| Work item |
Transcribe the whole listing exactly.

── Material provided

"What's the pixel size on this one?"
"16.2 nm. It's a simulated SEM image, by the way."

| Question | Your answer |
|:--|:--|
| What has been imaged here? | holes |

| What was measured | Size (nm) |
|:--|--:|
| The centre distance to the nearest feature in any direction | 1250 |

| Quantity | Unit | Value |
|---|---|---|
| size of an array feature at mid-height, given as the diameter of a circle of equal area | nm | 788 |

────

| Exercise response |
"What's the pixel size on this one?"
"16.2 nm. It's a simulated SEM image, by the way."

| Question | Your answer |
|:--|:--|
| What has been imaged here? | holes |

| What was measured | Size (nm) |
|:--|--:|
| The centre distance to the nearest feature in any direction | 1250 |

| Quantity | Unit | Value |
|---|---|---|
| size of an array feature at mid-height, given as the diameter of a circle of equal area | nm | 788 |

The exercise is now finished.